> _Material shown_:
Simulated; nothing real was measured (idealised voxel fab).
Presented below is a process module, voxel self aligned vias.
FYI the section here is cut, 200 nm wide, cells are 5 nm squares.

> _Work order_:
Could you repeat every record above exactly as it stands?

> _Your solution_:
Simulated; nothing real was measured (idealised voxel fab).
Presented below is a process module, voxel self aligned vias.
FYI the section here is cut, 200 nm wide, cells are 5 nm squares.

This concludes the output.